** WORK REQUEST **
Reproduce exactly, and only, the lines running from the start of the entries below to the line containing "For reference, the".

** PROVIDED INFORMATION **
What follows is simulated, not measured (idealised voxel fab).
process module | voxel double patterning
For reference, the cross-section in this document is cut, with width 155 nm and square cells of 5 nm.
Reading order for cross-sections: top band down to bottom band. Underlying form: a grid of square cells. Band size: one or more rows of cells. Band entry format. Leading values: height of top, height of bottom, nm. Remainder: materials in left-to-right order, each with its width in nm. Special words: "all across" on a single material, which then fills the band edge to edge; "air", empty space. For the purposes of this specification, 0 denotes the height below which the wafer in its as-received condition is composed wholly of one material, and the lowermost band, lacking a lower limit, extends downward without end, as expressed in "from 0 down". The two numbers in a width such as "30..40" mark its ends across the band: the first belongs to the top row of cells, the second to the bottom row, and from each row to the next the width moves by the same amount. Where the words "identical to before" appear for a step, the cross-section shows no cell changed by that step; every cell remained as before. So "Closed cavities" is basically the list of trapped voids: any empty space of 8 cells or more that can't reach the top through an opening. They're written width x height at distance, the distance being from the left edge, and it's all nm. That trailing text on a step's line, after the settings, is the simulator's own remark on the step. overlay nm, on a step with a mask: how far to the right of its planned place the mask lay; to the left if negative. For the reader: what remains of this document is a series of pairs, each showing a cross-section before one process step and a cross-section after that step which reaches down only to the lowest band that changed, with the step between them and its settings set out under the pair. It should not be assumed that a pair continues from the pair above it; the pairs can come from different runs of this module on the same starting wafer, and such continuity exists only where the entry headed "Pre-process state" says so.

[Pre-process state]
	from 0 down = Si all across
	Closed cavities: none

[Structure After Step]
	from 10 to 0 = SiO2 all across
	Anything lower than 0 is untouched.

** PROBLEM SOLUTION **
What follows is simulated, not measured (idealised voxel fab).
process module | voxel double patterning
For reference, the cross-section in this document is cut, with width 155 nm and square cells of 5 nm.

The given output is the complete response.